=-=-=-=-=
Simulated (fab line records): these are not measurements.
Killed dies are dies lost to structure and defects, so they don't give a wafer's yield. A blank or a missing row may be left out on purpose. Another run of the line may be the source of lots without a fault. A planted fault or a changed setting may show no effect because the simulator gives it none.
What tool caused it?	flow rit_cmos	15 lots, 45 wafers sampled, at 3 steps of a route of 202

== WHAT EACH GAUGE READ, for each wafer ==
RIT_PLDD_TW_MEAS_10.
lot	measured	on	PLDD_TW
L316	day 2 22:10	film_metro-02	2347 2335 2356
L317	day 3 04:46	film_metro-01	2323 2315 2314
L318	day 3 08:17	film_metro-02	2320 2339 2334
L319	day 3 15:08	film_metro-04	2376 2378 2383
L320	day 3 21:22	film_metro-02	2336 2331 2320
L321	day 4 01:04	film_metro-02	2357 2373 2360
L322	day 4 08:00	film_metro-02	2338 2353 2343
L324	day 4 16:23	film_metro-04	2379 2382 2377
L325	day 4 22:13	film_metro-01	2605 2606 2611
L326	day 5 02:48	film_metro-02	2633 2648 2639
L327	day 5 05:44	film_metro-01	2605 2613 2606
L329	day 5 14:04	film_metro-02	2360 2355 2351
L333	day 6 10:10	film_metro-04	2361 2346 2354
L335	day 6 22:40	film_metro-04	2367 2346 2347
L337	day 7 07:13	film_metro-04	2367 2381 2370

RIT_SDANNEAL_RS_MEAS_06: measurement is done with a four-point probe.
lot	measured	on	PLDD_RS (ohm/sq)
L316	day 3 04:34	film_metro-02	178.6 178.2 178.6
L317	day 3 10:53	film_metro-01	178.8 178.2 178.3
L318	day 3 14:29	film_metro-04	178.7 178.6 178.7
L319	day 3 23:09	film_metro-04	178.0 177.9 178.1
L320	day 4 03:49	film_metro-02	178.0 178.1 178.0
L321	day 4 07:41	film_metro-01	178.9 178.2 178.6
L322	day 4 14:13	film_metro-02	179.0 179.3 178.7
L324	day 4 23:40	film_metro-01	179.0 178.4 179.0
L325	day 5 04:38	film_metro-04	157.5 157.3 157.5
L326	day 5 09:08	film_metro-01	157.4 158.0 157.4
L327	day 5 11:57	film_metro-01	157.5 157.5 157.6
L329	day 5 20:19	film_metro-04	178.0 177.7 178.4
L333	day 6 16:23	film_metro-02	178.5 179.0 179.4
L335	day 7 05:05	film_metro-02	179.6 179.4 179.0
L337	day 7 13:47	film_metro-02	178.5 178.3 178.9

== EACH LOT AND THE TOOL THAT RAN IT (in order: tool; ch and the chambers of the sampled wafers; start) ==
=-=-=-=-=

§ **Brief**
The response must repeat exactly the lines from the top of the material through the line containing "What tool caused", both included, with no other output.

§ **Response area**
Simulated (fab line records): these are not measurements.
Killed dies are dies lost to structure and defects, so they don't give a wafer's yield. A blank or a missing row may be left out on purpose. Another run of the line may be the source of lots without a fault. A planted fault or a changed setting may show no effect because the simulator gives it none.
What tool caused it?	flow rit_cmos	15 lots, 45 wafers sampled, at 3 steps of a route of 202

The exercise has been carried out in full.